** Provided material follows **
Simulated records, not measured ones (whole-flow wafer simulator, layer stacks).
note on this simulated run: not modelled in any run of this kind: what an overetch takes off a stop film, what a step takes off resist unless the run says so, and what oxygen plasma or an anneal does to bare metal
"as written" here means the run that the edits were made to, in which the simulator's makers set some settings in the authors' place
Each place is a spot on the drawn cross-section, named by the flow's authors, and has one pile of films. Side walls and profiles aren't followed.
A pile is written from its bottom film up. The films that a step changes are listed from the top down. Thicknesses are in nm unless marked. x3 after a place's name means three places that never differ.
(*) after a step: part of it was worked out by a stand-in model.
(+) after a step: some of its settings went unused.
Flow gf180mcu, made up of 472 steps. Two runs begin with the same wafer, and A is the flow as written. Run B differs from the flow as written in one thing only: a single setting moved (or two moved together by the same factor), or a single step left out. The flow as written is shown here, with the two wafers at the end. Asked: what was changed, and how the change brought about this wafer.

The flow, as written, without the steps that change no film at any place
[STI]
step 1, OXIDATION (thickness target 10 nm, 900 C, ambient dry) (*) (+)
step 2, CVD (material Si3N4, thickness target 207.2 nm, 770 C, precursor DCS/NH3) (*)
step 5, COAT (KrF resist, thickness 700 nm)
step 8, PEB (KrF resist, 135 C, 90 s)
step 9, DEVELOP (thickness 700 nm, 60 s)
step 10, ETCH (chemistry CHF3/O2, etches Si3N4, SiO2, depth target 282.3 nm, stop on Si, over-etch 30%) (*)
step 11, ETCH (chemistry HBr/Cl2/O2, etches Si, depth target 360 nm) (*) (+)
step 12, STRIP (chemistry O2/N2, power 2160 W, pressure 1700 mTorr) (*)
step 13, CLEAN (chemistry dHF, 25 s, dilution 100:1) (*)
** End of Provided material **

# Work order
Only one stretch of the data above is needed. Restate it word for word, from the line containing "step 1, OXIDATION" through the line containing "step 12, STRIP", both ends included.

# Your response
step 1, OXIDATION (thickness target 10 nm, 900 C, ambient dry) (*) (+)
step 2, CVD (material Si3N4, thickness target 207.2 nm, 770 C, precursor DCS/NH3) (*)
step 5, COAT (KrF resist, thickness 700 nm)
step 8, PEB (KrF resist, 135 C, 90 s)
step 9, DEVELOP (thickness 700 nm, 60 s)
step 10, ETCH (chemistry CHF3/O2, etches Si3N4, SiO2, depth target 282.3 nm, stop on Si, over-etch 30%) (*)
step 11, ETCH (chemistry HBr/Cl2/O2, etches Si, depth target 360 nm) (*) (+)
step 12, STRIP (chemistry O2/N2, power 2160 W, pressure 1700 mTorr) (*)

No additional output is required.